--------
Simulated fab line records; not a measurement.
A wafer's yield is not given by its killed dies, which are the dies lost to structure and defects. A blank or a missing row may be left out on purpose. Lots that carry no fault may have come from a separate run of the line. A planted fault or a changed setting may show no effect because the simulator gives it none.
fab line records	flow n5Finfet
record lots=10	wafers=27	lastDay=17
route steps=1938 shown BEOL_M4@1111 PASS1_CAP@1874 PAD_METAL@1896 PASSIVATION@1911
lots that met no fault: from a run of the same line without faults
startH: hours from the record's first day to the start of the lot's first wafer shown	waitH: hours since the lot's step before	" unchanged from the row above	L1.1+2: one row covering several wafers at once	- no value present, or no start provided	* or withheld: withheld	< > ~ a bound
--------

_TASK ITEM_. Transcribe each entry precisely, missing none.

_TASK OUTPUT_.
Simulated fab line records; not a measurement.
A wafer's yield is not given by its killed dies, which are the dies lost to structure and defects. A blank or a missing row may be left out on purpose. Lots that carry no fault may have come from a separate run of the line. A planted fault or a changed setting may show no effect because the simulator gives it none.
fab line records	flow n5Finfet
record lots=10	wafers=27	lastDay=17
route steps=1938 shown BEOL_M4@1111 PASS1_CAP@1874 PAD_METAL@1896 PASSIVATION@1911
lots that met no fault: from a run of the same line without faults
startH: hours from the record's first day to the start of the lot's first wafer shown	waitH: hours since the lot's step before	" unchanged from the row above	L1.1+2: one row covering several wafers at once	- no value present, or no start provided	* or withheld: withheld	< > ~ a bound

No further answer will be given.